## [Assigned task]
What are the lines of the listing below, word for word, from the first down to the one that contains "L990;day 23 07:00;190.67 (+16) OUT"?

## [Data extracts]
····················
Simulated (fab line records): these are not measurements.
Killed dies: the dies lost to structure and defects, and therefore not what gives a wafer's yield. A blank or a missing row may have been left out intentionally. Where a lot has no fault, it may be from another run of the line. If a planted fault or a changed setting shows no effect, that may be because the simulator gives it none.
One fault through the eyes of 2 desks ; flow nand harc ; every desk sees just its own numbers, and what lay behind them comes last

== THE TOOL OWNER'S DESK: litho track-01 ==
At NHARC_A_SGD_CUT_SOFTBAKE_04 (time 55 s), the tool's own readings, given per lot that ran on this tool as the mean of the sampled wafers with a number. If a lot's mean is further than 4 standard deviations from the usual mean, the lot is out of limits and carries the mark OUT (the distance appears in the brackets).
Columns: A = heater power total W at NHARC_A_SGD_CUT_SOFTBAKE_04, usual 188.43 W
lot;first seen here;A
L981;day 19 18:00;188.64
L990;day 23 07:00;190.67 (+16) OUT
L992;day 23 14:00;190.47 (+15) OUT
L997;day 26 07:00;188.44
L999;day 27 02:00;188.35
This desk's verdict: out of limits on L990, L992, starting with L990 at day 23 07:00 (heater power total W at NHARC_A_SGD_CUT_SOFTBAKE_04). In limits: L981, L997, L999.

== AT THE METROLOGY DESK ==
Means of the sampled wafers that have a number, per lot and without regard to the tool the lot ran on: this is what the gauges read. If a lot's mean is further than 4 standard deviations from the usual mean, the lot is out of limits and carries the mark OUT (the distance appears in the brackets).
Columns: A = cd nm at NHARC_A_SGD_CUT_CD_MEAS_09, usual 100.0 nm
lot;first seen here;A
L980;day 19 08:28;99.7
····················

## [Worked solution]
Simulated (fab line records): these are not measurements.
Killed dies: the dies lost to structure and defects, and therefore not what gives a wafer's yield. A blank or a missing row may have been left out intentionally. Where a lot has no fault, it may be from another run of the line. If a planted fault or a changed setting shows no effect, that may be because the simulator gives it none.
One fault through the eyes of 2 desks ; flow nand harc ; every desk sees just its own numbers, and what lay behind them comes last

== THE TOOL OWNER'S DESK: litho track-01 ==
At NHARC_A_SGD_CUT_SOFTBAKE_04 (time 55 s), the tool's own readings, given per lot that ran on this tool as the mean of the sampled wafers with a number. If a lot's mean is further than 4 standard deviations from the usual mean, the lot is out of limits and carries the mark OUT (the distance appears in the brackets).
Columns: A = heater power total W at NHARC_A_SGD_CUT_SOFTBAKE_04, usual 188.43 W
lot;first seen here;A
L981;day 19 18:00;188.64
L990;day 23 07:00;190.67 (+16) OUT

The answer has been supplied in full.